**Task item**
Set down the material exactly as given, please, from its first line through the line that includes "Square cell edge".

+ + + +
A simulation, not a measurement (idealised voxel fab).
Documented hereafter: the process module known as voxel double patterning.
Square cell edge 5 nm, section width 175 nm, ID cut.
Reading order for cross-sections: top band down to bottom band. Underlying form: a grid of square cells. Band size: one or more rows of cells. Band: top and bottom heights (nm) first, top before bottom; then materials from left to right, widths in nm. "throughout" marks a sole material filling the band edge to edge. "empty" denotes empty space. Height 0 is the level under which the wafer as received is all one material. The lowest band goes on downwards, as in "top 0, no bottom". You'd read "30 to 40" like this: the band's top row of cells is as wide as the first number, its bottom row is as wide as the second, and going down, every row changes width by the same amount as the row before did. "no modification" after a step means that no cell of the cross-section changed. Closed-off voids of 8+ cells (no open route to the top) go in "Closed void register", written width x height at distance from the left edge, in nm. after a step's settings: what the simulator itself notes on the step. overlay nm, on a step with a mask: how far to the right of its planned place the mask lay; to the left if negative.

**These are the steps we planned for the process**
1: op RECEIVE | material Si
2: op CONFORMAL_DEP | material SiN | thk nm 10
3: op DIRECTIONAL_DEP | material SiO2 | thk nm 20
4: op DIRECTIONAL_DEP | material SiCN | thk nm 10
+ + + +

**Exercise answer**
A simulation, not a measurement (idealised voxel fab).
Documented hereafter: the process module known as voxel double patterning.
Square cell edge 5 nm, section width 175 nm, ID cut.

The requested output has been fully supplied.